▼

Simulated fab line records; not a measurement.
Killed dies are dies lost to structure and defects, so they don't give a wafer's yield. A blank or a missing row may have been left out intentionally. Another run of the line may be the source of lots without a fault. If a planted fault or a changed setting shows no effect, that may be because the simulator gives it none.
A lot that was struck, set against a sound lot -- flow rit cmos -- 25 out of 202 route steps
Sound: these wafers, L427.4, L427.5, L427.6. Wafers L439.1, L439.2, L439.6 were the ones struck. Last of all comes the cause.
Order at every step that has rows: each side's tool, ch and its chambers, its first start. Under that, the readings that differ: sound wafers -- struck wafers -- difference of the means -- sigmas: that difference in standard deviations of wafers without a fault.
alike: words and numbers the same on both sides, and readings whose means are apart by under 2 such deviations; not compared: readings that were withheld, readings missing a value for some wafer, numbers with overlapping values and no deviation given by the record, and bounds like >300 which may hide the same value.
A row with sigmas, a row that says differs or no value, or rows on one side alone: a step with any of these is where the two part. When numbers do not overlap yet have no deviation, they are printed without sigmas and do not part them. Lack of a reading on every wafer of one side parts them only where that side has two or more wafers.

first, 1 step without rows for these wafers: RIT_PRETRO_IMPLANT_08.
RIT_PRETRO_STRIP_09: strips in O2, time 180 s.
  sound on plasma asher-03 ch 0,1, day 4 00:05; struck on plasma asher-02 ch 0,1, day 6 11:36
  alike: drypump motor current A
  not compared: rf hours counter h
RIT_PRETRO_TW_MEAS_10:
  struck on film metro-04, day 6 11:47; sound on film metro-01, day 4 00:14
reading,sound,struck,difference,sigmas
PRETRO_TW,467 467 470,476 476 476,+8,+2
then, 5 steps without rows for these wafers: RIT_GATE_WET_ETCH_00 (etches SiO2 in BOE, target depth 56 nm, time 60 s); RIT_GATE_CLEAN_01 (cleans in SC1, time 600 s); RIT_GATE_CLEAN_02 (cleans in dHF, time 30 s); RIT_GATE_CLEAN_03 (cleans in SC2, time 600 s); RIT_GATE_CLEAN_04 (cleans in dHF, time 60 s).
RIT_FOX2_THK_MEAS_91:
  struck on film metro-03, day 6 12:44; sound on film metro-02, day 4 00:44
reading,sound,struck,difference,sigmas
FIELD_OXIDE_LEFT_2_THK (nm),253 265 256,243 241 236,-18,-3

▲

● Work order:
In the records above, the line with "not compared: rf hours counter h" marks the start and the line with "struck on film metro-03, day" marks the end; copy that stretch exactly, both lines included, and nothing else.

● Exercise solution:
  not compared: rf hours counter h
RIT_PRETRO_TW_MEAS_10:
  struck on film metro-04, day 6 11:47; sound on film metro-01, day 4 00:14
reading,sound,struck,difference,sigmas
PRETRO_TW,467 467 470,476 476 476,+8,+2
then, 5 steps without rows for these wafers: RIT_GATE_WET_ETCH_00 (etches SiO2 in BOE, target depth 56 nm, time 60 s); RIT_GATE_CLEAN_01 (cleans in SC1, time 600 s); RIT_GATE_CLEAN_02 (cleans in dHF, time 30 s); RIT_GATE_CLEAN_03 (cleans in SC2, time 600 s); RIT_GATE_CLEAN_04 (cleans in dHF, time 60 s).
RIT_FOX2_THK_MEAS_91:
  struck on film metro-03, day 6 12:44; sound on film metro-02, day 4 00:44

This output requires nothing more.